## Extracted material
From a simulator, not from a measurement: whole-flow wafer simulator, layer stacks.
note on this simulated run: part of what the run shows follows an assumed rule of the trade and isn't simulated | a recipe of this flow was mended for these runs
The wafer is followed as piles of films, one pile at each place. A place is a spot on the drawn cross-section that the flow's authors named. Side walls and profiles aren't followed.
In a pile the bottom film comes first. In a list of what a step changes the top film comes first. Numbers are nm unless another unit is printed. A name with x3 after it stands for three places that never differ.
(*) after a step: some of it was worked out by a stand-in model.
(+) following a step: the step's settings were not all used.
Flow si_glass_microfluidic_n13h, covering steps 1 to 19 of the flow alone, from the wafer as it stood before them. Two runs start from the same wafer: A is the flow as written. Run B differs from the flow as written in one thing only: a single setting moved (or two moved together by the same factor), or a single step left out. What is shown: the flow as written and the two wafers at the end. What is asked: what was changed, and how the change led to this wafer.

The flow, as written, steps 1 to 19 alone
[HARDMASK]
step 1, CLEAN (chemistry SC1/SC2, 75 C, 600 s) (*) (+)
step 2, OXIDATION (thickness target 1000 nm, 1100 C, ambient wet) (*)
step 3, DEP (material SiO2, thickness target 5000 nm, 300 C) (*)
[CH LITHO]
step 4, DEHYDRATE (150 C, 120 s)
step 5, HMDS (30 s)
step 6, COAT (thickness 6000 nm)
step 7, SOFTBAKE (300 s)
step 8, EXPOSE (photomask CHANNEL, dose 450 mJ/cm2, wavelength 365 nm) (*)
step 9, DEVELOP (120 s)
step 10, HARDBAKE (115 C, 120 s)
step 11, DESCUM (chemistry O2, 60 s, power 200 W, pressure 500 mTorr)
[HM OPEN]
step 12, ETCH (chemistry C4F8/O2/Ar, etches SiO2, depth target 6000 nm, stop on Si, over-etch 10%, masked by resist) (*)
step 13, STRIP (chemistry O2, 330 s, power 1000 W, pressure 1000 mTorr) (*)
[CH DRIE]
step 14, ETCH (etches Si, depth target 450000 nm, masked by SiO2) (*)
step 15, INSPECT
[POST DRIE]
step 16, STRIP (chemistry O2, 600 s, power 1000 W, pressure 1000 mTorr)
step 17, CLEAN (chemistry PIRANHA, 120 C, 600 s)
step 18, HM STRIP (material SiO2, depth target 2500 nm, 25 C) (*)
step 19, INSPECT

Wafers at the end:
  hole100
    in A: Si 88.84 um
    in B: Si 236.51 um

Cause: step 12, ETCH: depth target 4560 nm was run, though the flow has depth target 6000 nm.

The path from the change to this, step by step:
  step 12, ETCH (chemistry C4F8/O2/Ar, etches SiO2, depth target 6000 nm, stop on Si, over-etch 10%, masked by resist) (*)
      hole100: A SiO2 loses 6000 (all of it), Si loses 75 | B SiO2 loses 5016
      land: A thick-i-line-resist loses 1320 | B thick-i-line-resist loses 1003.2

## Assignment
Only the lines from the beginning of the listing through the line containing "In a pile the" are wanted, each restated word for word.

## Written response
From a simulator, not from a measurement: whole-flow wafer simulator, layer stacks.
note on this simulated run: part of what the run shows follows an assumed rule of the trade and isn't simulated | a recipe of this flow was mended for these runs
The wafer is followed as piles of films, one pile at each place. A place is a spot on the drawn cross-section that the flow's authors named. Side walls and profiles aren't followed.
In a pile the bottom film comes first. In a list of what a step changes the top film comes first. Numbers are nm unless another unit is printed. A name with x3 after it stands for three places that never differ.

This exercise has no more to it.